▸ **Work item**
Beginning at the top of the material, repeat each line exactly, and stop once the line with "For reference, the" has been written.

********************
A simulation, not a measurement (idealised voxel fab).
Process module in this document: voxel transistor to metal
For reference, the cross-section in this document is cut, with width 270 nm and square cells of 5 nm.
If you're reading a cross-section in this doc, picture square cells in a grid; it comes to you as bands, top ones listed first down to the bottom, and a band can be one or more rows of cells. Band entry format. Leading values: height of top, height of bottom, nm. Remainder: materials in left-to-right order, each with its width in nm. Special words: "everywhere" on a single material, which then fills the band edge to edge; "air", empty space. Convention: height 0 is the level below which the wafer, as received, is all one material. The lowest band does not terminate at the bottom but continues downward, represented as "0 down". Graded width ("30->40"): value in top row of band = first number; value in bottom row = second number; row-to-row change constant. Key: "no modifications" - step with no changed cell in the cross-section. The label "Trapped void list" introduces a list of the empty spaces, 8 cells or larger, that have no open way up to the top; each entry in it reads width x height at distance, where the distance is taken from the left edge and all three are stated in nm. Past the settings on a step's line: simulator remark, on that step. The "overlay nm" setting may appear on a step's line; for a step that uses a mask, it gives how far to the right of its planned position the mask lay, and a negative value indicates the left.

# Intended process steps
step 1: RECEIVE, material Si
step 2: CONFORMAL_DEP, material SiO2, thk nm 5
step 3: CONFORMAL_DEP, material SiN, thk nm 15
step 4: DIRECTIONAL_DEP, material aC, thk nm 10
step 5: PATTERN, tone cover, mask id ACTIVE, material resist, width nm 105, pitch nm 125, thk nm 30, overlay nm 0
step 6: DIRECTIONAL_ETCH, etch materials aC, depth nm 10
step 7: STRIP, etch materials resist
********************

▸ **Response area**
A simulation, not a measurement (idealised voxel fab).
Process module in this document: voxel transistor to metal
For reference, the cross-section in this document is cut, with width 270 nm and square cells of 5 nm.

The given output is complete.